-*-*-

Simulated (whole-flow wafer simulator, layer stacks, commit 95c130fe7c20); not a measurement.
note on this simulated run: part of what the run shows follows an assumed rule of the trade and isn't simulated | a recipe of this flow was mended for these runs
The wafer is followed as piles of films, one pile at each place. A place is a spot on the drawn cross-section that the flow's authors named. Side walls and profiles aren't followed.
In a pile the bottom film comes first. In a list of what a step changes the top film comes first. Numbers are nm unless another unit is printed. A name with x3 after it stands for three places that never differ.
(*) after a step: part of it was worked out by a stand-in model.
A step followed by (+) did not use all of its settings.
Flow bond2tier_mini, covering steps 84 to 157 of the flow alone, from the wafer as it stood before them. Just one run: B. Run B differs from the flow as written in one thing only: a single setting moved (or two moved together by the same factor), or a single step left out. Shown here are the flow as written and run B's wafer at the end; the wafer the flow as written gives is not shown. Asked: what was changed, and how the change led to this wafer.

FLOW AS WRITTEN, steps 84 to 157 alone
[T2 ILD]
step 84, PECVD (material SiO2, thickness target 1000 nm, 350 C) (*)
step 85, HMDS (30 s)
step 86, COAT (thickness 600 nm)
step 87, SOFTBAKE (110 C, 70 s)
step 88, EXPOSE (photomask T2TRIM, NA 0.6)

-*-*-

REQUIREMENT: Would you please copy exactly the part of the entries above that begins at the line containing "FLOW AS WRITTEN, steps 84 to 157 alone" and ends at the line containing "step 87, SOFTBAKE (110 C, 70 s)", both lines included?

RESPONSE AREA:
FLOW AS WRITTEN, steps 84 to 157 alone
[T2 ILD]
step 84, PECVD (material SiO2, thickness target 1000 nm, 350 C) (*)
step 85, HMDS (30 s)
step 86, COAT (thickness 600 nm)
step 87, SOFTBAKE (110 C, 70 s)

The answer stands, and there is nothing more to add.